#### DATASET ENTRIES ####

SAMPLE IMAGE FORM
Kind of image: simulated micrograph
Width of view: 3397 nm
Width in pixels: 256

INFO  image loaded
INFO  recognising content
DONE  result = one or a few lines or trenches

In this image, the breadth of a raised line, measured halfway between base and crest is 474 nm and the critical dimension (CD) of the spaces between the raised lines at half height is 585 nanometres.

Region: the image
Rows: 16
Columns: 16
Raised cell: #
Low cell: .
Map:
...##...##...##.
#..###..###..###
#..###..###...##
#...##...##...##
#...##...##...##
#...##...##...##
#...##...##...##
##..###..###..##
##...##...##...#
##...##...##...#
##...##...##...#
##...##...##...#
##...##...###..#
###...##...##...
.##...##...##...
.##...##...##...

####

◆ TASK ITEM
Exact repetition of every entry in the data is required.

◆ TASK RESULT
SAMPLE IMAGE FORM
Kind of image: simulated micrograph
Width of view: 3397 nm
Width in pixels: 256

INFO  image loaded
INFO  recognising content
DONE  result = one or a few lines or trenches

In this image, the breadth of a raised line, measured halfway between base and crest is 474 nm and the critical dimension (CD) of the spaces between the raised lines at half height is 585 nanometres.

Region: the image
Rows: 16
Columns: 16
Raised cell: #
Low cell: .
Map:
...##...##...##.
#..###..###..###
#..###..###...##
#...##...##...##
#...##...##...##
#...##...##...##
#...##...##...##
##..###..###..##
##...##...##...#
##...##...##...#
##...##...##...#
##...##...##...#
##...##...###..#
###...##...##...
.##...##...##...
.##...##...##...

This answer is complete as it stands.